═══
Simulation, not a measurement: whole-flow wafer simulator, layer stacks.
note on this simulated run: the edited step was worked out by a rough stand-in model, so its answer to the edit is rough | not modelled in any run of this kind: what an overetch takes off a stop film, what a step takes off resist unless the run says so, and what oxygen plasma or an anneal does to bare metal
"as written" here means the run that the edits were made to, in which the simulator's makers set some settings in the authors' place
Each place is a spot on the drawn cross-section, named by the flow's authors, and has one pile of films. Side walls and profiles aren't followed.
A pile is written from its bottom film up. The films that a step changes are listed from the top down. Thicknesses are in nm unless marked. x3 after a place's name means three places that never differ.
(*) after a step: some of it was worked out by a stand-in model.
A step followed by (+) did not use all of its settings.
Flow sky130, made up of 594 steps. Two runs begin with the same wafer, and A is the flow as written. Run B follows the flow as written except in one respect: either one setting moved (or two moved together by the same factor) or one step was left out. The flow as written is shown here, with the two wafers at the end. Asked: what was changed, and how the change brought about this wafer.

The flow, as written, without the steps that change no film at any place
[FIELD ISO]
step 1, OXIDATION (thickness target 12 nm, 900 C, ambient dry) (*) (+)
═══

WORK ORDER
Above are the entries; repeat their lines exactly, from the first through the one that contains "the authors' place".

ANSWER BOX
Simulation, not a measurement: whole-flow wafer simulator, layer stacks.
note on this simulated run: the edited step was worked out by a rough stand-in model, so its answer to the edit is rough | not modelled in any run of this kind: what an overetch takes off a stop film, what a step takes off resist unless the run says so, and what oxygen plasma or an anneal does to bare metal
"as written" here means the run that the edits were made to, in which the simulator's makers set some settings in the authors' place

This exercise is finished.